**Work instruction**
Under no circumstances alter the records; copy each one exactly.

=== Begin Enclosure ===

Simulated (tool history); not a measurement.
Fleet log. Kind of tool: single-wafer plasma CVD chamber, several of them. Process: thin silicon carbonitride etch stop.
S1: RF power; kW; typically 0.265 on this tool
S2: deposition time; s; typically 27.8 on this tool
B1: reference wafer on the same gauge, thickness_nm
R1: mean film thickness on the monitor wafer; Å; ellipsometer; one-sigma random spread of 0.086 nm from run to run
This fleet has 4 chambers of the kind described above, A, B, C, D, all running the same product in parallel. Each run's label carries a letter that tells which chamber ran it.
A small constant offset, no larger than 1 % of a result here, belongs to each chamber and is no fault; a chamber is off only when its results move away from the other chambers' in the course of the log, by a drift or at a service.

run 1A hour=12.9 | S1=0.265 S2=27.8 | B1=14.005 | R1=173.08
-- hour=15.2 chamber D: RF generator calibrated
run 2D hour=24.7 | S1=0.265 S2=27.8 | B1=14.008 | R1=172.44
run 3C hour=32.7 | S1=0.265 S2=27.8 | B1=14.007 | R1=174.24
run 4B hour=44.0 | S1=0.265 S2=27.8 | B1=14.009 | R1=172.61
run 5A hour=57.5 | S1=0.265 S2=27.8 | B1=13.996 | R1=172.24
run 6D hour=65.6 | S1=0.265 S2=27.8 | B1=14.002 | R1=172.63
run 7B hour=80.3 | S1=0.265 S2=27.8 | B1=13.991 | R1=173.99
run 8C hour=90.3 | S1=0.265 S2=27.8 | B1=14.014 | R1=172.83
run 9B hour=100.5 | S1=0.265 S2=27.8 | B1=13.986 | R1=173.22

=== End Enclosure ===

**Answer box**
Simulated (tool history); not a measurement.
Fleet log. Kind of tool: single-wafer plasma CVD chamber, several of them. Process: thin silicon carbonitride etch stop.
S1: RF power; kW; typically 0.265 on this tool
S2: deposition time; s; typically 27.8 on this tool
B1: reference wafer on the same gauge, thickness_nm
R1: mean film thickness on the monitor wafer; Å; ellipsometer; one-sigma random spread of 0.086 nm from run to run
This fleet has 4 chambers of the kind described above, A, B, C, D, all running the same product in parallel. Each run's label carries a letter that tells which chamber ran it.
A small constant offset, no larger than 1 % of a result here, belongs to each chamber and is no fault; a chamber is off only when its results move away from the other chambers' in the course of the log, by a drift or at a service.

run 1A hour=12.9 | S1=0.265 S2=27.8 | B1=14.005 | R1=173.08
-- hour=15.2 chamber D: RF generator calibrated
run 2D hour=24.7 | S1=0.265 S2=27.8 | B1=14.008 | R1=172.44
run 3C hour=32.7 | S1=0.265 S2=27.8 | B1=14.007 | R1=174.24
run 4B hour=44.0 | S1=0.265 S2=27.8 | B1=14.009 | R1=172.61
run 5A hour=57.5 | S1=0.265 S2=27.8 | B1=13.996 | R1=172.24
run 6D hour=65.6 | S1=0.265 S2=27.8 | B1=14.002 | R1=172.63
run 7B hour=80.3 | S1=0.265 S2=27.8 | B1=13.991 | R1=173.99
run 8C hour=90.3 | S1=0.265 S2=27.8 | B1=14.014 | R1=172.83
run 9B hour=100.5 | S1=0.265 S2=27.8 | B1=13.986 | R1=173.22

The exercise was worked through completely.